§ **Source data**:
****************************************
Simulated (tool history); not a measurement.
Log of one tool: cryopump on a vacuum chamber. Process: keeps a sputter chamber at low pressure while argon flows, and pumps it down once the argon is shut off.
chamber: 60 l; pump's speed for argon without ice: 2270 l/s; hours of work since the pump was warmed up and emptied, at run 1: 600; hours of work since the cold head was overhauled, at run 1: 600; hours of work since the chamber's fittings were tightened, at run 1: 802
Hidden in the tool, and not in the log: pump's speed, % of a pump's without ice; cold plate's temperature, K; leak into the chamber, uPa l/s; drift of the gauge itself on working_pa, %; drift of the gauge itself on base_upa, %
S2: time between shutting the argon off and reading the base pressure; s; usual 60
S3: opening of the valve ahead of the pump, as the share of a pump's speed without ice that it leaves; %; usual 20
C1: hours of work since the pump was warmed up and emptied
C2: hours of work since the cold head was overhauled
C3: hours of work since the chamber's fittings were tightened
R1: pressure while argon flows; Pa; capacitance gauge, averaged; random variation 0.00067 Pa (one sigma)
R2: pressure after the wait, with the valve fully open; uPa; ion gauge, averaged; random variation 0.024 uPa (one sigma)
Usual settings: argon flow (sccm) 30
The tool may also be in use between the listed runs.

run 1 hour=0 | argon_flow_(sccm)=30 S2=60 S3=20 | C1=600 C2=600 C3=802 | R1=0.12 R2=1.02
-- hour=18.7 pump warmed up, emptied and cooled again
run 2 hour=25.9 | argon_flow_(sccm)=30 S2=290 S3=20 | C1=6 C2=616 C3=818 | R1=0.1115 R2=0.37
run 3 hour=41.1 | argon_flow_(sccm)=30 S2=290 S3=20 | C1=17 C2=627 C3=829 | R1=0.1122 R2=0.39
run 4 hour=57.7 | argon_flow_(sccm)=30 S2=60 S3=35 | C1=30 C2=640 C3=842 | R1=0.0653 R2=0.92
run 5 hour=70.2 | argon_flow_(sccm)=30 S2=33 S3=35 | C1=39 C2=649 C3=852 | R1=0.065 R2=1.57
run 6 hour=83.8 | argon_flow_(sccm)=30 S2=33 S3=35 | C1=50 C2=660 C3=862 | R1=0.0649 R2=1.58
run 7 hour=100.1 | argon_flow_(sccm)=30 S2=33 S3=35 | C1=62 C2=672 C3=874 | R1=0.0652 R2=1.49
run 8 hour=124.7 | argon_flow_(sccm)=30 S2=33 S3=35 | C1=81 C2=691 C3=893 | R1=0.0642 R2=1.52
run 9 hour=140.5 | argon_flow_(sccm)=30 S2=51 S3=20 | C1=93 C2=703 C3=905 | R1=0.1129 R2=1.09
****************************************

§ **Work task**: Restate the data word for word. Begin at its first line, end at the line that contains "run 8 hour=124.7", and include both.

§ **Task answer**:
Simulated (tool history); not a measurement.
Log of one tool: cryopump on a vacuum chamber. Process: keeps a sputter chamber at low pressure while argon flows, and pumps it down once the argon is shut off.
chamber: 60 l; pump's speed for argon without ice: 2270 l/s; hours of work since the pump was warmed up and emptied, at run 1: 600; hours of work since the cold head was overhauled, at run 1: 600; hours of work since the chamber's fittings were tightened, at run 1: 802
Hidden in the tool, and not in the log: pump's speed, % of a pump's without ice; cold plate's temperature, K; leak into the chamber, uPa l/s; drift of the gauge itself on working_pa, %; drift of the gauge itself on base_upa, %
S2: time between shutting the argon off and reading the base pressure; s; usual 60
S3: opening of the valve ahead of the pump, as the share of a pump's speed without ice that it leaves; %; usual 20
C1: hours of work since the pump was warmed up and emptied
C2: hours of work since the cold head was overhauled
C3: hours of work since the chamber's fittings were tightened
R1: pressure while argon flows; Pa; capacitance gauge, averaged; random variation 0.00067 Pa (one sigma)
R2: pressure after the wait, with the valve fully open; uPa; ion gauge, averaged; random variation 0.024 uPa (one sigma)
Usual settings: argon flow (sccm) 30
The tool may also be in use between the listed runs.

run 1 hour=0 | argon_flow_(sccm)=30 S2=60 S3=20 | C1=600 C2=600 C3=802 | R1=0.12 R2=1.02
-- hour=18.7 pump warmed up, emptied and cooled again
run 2 hour=25.9 | argon_flow_(sccm)=30 S2=290 S3=20 | C1=6 C2=616 C3=818 | R1=0.1115 R2=0.37
run 3 hour=41.1 | argon_flow_(sccm)=30 S2=290 S3=20 | C1=17 C2=627 C3=829 | R1=0.1122 R2=0.39
run 4 hour=57.7 | argon_flow_(sccm)=30 S2=60 S3=35 | C1=30 C2=640 C3=842 | R1=0.0653 R2=0.92
run 5 hour=70.2 | argon_flow_(sccm)=30 S2=33 S3=35 | C1=39 C2=649 C3=852 | R1=0.065 R2=1.57
run 6 hour=83.8 | argon_flow_(sccm)=30 S2=33 S3=35 | C1=50 C2=660 C3=862 | R1=0.0649 R2=1.58
run 7 hour=100.1 | argon_flow_(sccm)=30 S2=33 S3=35 | C1=62 C2=672 C3=874 | R1=0.0652 R2=1.49
run 8 hour=124.7 | argon_flow_(sccm)=30 S2=33 S3=35 | C1=81 C2=691 C3=893 | R1=0.0642 R2=1.52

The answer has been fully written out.